►

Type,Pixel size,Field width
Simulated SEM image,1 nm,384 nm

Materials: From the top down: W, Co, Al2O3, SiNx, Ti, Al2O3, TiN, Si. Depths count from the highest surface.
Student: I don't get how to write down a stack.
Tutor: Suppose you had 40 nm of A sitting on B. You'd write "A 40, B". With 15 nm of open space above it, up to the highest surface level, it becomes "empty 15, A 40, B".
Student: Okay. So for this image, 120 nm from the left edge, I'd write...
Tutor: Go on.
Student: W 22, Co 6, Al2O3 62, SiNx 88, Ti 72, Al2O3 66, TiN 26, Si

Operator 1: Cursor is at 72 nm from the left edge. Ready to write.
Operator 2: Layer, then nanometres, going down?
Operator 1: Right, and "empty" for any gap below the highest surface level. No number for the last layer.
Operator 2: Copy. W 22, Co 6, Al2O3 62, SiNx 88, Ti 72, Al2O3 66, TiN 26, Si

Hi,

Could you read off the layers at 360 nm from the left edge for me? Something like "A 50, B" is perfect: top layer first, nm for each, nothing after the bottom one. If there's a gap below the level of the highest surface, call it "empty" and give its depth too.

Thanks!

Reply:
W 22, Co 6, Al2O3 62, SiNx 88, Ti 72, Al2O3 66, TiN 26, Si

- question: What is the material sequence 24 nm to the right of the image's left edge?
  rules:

◄

● **EXERCISE**:
All lines from the top of the data through the line containing "Student: I don't" need to be retyped exactly, and nothing more.

● **TASK RESULT**:
Type,Pixel size,Field width
Simulated SEM image,1 nm,384 nm

Materials: From the top down: W, Co, Al2O3, SiNx, Ti, Al2O3, TiN, Si. Depths count from the highest surface.
Student: I don't get how to write down a stack.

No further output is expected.